Dataset extract:
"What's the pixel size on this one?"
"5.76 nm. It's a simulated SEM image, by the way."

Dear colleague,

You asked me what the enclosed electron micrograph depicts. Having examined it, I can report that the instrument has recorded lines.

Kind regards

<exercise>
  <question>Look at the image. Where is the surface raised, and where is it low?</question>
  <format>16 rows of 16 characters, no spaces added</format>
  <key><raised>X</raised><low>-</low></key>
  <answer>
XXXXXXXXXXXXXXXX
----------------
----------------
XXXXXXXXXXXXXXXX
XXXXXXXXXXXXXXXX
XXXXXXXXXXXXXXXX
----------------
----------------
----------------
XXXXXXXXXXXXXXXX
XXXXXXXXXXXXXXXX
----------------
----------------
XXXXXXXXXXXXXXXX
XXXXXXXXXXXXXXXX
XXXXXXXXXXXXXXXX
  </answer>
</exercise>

Work item: Return nothing but the lines from the top of the records above through the line that has "<key><raised>X</raised><low>-</low></key>". Keep each one exact.

Exercise result:
"What's the pixel size on this one?"
"5.76 nm. It's a simulated SEM image, by the way."

Dear colleague,

You asked me what the enclosed electron micrograph depicts. Having examined it, I can report that the instrument has recorded lines.

Kind regards

<exercise>
  <question>Look at the image. Where is the surface raised, and where is it low?</question>
  <format>16 rows of 16 characters, no spaces added</format>
  <key><raised>X</raised><low>-</low></key>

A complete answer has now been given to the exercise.